* [AVAILABLE DATA]
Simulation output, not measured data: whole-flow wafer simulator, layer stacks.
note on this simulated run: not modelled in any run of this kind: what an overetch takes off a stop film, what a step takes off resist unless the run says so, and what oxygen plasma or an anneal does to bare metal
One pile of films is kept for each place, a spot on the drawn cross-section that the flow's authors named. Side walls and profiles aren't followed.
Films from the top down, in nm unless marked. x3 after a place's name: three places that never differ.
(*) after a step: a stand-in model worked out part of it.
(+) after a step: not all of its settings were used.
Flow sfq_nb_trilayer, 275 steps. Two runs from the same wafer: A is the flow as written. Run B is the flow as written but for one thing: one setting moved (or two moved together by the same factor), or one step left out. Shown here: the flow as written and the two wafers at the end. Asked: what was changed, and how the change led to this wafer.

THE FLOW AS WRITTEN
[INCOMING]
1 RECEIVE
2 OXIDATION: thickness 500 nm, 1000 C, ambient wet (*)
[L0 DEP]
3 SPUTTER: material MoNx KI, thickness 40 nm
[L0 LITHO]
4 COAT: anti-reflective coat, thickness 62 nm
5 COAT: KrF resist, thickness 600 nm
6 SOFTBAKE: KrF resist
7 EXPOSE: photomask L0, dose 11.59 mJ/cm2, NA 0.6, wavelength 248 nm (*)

* [REQUIRED ACTION]
Return the lines above exactly, keeping every word.

* [SOLUTION]
Simulation output, not measured data: whole-flow wafer simulator, layer stacks.
note on this simulated run: not modelled in any run of this kind: what an overetch takes off a stop film, what a step takes off resist unless the run says so, and what oxygen plasma or an anneal does to bare metal
One pile of films is kept for each place, a spot on the drawn cross-section that the flow's authors named. Side walls and profiles aren't followed.
Films from the top down, in nm unless marked. x3 after a place's name: three places that never differ.
(*) after a step: a stand-in model worked out part of it.
(+) after a step: not all of its settings were used.
Flow sfq_nb_trilayer, 275 steps. Two runs from the same wafer: A is the flow as written. Run B is the flow as written but for one thing: one setting moved (or two moved together by the same factor), or one step left out. Shown here: the flow as written and the two wafers at the end. Asked: what was changed, and how the change led to this wafer.

THE FLOW AS WRITTEN
[INCOMING]
1 RECEIVE
2 OXIDATION: thickness 500 nm, 1000 C, ambient wet (*)
[L0 DEP]
3 SPUTTER: material MoNx KI, thickness 40 nm
[L0 LITHO]
4 COAT: anti-reflective coat, thickness 62 nm
5 COAT: KrF resist, thickness 600 nm
6 SOFTBAKE: KrF resist
7 EXPOSE: photomask L0, dose 11.59 mJ/cm2, NA 0.6, wavelength 248 nm (*)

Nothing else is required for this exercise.